DATASET RECORDS:
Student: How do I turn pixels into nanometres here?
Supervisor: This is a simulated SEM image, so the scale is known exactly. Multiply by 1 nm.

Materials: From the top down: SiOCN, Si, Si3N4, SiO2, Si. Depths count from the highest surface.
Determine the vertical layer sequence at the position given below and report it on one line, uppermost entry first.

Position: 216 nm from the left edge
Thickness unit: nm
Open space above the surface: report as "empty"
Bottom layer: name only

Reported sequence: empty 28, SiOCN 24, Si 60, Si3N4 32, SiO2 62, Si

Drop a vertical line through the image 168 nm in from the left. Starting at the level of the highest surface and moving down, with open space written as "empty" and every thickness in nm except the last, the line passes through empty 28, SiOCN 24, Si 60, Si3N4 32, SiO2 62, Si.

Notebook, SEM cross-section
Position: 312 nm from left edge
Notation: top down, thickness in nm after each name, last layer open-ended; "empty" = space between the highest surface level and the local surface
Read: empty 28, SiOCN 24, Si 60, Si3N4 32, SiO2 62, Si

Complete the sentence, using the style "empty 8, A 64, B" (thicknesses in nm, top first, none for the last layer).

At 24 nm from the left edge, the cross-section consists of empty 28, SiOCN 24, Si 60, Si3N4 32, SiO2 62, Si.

EXERCISE: Starting at the first line of the records, print each line exactly, stopping after the line that contains "Materials: From the".

ANSWER SPACE:
Student: How do I turn pixels into nanometres here?
Supervisor: This is a simulated SEM image, so the scale is known exactly. Multiply by 1 nm.

Materials: From the top down: SiOCN, Si, Si3N4, SiO2, Si. Depths count from the highest surface.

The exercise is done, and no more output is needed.